--- START ---

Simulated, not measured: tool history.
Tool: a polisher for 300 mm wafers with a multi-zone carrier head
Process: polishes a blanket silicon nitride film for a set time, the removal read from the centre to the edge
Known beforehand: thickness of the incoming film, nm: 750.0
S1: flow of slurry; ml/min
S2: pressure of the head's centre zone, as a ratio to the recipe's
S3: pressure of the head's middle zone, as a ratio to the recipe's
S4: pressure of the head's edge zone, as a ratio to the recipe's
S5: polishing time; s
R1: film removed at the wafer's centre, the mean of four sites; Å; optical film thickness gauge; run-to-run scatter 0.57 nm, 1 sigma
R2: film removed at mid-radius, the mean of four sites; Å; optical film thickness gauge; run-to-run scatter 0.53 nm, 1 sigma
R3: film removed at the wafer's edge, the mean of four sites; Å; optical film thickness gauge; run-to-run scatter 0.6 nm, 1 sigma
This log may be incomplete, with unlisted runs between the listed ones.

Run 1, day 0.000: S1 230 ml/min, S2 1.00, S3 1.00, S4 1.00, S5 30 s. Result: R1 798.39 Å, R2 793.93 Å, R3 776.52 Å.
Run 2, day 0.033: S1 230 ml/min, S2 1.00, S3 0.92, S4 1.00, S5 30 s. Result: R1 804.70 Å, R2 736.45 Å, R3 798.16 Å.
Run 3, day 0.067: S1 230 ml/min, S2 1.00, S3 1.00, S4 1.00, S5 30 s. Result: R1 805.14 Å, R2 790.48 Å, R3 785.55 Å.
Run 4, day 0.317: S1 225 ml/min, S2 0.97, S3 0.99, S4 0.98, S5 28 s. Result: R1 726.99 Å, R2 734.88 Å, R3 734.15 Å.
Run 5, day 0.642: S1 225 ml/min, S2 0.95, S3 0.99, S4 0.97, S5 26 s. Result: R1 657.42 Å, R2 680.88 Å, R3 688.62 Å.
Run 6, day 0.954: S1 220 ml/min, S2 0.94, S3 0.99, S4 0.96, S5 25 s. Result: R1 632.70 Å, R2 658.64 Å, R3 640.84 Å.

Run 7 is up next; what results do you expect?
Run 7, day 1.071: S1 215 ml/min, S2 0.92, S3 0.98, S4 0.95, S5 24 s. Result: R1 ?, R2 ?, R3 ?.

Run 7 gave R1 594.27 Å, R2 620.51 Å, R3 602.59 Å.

--- END ---

Assignment:
Exactly the lines running from the top of the records to the line that contains "Run 2, day 0.033: S1", inclusive, must be set down, and nothing more.

Written answer:
Simulated, not measured: tool history.
Tool: a polisher for 300 mm wafers with a multi-zone carrier head
Process: polishes a blanket silicon nitride film for a set time, the removal read from the centre to the edge
Known beforehand: thickness of the incoming film, nm: 750.0
S1: flow of slurry; ml/min
S2: pressure of the head's centre zone, as a ratio to the recipe's
S3: pressure of the head's middle zone, as a ratio to the recipe's
S4: pressure of the head's edge zone, as a ratio to the recipe's
S5: polishing time; s
R1: film removed at the wafer's centre, the mean of four sites; Å; optical film thickness gauge; run-to-run scatter 0.57 nm, 1 sigma
R2: film removed at mid-radius, the mean of four sites; Å; optical film thickness gauge; run-to-run scatter 0.53 nm, 1 sigma
R3: film removed at the wafer's edge, the mean of four sites; Å; optical film thickness gauge; run-to-run scatter 0.6 nm, 1 sigma
This log may be incomplete, with unlisted runs between the listed ones.

Run 1, day 0.000: S1 230 ml/min, S2 1.00, S3 1.00, S4 1.00, S5 30 s. Result: R1 798.39 Å, R2 793.93 Å, R3 776.52 Å.
Run 2, day 0.033: S1 230 ml/min, S2 1.00, S3 0.92, S4 1.00, S5 30 s. Result: R1 804.70 Å, R2 736.45 Å, R3 798.16 Å.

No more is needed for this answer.